=======

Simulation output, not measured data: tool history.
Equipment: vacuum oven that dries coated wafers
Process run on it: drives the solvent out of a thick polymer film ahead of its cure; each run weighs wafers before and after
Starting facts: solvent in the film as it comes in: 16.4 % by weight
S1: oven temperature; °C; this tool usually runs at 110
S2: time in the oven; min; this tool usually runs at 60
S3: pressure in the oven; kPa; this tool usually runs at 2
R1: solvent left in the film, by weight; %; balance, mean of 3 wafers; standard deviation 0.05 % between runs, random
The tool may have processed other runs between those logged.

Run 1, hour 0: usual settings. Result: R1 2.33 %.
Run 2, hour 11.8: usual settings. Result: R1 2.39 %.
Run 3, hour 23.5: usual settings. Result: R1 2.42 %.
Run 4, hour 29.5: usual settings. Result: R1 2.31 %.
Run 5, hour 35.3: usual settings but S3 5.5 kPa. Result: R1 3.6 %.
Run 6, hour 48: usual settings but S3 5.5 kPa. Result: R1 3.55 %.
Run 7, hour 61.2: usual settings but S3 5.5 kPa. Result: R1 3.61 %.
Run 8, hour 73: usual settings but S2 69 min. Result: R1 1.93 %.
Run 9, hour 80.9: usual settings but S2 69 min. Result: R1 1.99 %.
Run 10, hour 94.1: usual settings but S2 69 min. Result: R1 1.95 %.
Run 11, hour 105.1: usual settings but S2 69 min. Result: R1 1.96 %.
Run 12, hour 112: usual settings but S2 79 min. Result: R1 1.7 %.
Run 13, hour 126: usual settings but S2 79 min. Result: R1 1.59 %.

=======

WORK ORDER
The reply should hold only the lines from the top of the records through the line that has "S3: pressure in", each one exact.

ANSWER AREA
Simulation output, not measured data: tool history.
Equipment: vacuum oven that dries coated wafers
Process run on it: drives the solvent out of a thick polymer film ahead of its cure; each run weighs wafers before and after
Starting facts: solvent in the film as it comes in: 16.4 % by weight
S1: oven temperature; °C; this tool usually runs at 110
S2: time in the oven; min; this tool usually runs at 60
S3: pressure in the oven; kPa; this tool usually runs at 2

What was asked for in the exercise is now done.